# WORK TASK
What you return must be every line from the beginning of the data through the line holding "0100000000000000", unchanged.

Start of GIVEN INFORMATION

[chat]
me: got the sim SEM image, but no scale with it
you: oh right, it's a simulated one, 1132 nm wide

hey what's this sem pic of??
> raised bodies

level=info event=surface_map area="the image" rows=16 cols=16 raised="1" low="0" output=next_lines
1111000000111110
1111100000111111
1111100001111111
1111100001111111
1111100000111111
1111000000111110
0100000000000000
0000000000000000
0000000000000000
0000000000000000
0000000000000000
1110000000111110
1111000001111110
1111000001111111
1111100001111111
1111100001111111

End of GIVEN INFORMATION

# EXPECTED ANSWER
[chat]
me: got the sim SEM image, but no scale with it
you: oh right, it's a simulated one, 1132 nm wide

hey what's this sem pic of??
> raised bodies

level=info event=surface_map area="the image" rows=16 cols=16 raised="1" low="0" output=next_lines
1111000000111110
1111100000111111
1111100001111111
1111100001111111
1111100000111111
1111000000111110
0100000000000000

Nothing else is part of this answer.